:: INFORMATION GIVEN

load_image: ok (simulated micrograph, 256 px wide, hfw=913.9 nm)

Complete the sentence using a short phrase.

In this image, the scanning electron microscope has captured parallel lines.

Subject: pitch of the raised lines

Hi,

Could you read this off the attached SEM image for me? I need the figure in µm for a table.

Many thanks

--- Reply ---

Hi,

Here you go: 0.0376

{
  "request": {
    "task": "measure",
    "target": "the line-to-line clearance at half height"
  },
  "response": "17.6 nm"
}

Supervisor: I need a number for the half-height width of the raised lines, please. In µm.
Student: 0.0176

::::

WORK ITEM >>
Nothing in the records should change when you repeat them all.

WORKED SOLUTION >>
load_image: ok (simulated micrograph, 256 px wide, hfw=913.9 nm)

Complete the sentence using a short phrase.

In this image, the scanning electron microscope has captured parallel lines.

Subject: pitch of the raised lines

Hi,

Could you read this off the attached SEM image for me? I need the figure in µm for a table.

Many thanks

--- Reply ---

Hi,

Here you go: 0.0376

{
  "request": {
    "task": "measure",
    "target": "the line-to-line clearance at half height"
  },
  "response": "17.6 nm"
}

Supervisor: I need a number for the half-height width of the raised lines, please. In µm.
Student: 0.0176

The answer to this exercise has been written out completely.